### EXERCISE
Below are the records; print them all without any alteration.

### EXTRACTED INFORMATION

-=-=-

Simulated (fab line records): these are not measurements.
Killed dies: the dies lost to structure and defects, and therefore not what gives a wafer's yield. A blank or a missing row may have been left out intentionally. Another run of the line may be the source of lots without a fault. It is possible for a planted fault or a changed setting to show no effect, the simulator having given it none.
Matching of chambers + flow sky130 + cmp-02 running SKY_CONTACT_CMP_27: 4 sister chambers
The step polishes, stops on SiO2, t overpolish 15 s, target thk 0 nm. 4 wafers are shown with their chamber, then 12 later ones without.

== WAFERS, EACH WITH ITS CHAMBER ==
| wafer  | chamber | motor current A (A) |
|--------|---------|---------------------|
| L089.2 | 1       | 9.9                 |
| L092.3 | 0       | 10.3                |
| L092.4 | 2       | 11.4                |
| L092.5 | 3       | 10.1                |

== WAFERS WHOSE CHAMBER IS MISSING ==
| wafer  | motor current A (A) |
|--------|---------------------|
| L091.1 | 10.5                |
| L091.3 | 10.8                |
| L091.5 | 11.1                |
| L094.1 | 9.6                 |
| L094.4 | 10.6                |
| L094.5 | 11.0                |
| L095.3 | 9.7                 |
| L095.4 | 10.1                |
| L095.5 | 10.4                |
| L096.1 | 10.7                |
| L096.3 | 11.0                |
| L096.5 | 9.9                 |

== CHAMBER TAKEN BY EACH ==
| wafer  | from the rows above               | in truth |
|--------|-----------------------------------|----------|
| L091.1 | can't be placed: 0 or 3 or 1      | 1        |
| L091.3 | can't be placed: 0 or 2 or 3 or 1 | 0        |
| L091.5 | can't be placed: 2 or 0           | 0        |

-=-=-

### ANSWER SECTION
Simulated (fab line records): these are not measurements.
Killed dies: the dies lost to structure and defects, and therefore not what gives a wafer's yield. A blank or a missing row may have been left out intentionally. Another run of the line may be the source of lots without a fault. It is possible for a planted fault or a changed setting to show no effect, the simulator having given it none.
Matching of chambers + flow sky130 + cmp-02 running SKY_CONTACT_CMP_27: 4 sister chambers
The step polishes, stops on SiO2, t overpolish 15 s, target thk 0 nm. 4 wafers are shown with their chamber, then 12 later ones without.

== WAFERS, EACH WITH ITS CHAMBER ==
| wafer  | chamber | motor current A (A) |
|--------|---------|---------------------|
| L089.2 | 1       | 9.9                 |
| L092.3 | 0       | 10.3                |
| L092.4 | 2       | 11.4                |
| L092.5 | 3       | 10.1                |

== WAFERS WHOSE CHAMBER IS MISSING ==
| wafer  | motor current A (A) |
|--------|---------------------|
| L091.1 | 10.5                |
| L091.3 | 10.8                |
| L091.5 | 11.1                |
| L094.1 | 9.6                 |
| L094.4 | 10.6                |
| L094.5 | 11.0                |
| L095.3 | 9.7                 |
| L095.4 | 10.1                |
| L095.5 | 10.4                |
| L096.1 | 10.7                |
| L096.3 | 11.0                |
| L096.5 | 9.9                 |

== CHAMBER TAKEN BY EACH ==
| wafer  | from the rows above               | in truth |
|--------|-----------------------------------|----------|
| L091.1 | can't be placed: 0 or 3 or 1      | 1        |
| L091.3 | can't be placed: 0 or 2 or 3 or 1 | 0        |
| L091.5 | can't be placed: 2 or 0           | 0        |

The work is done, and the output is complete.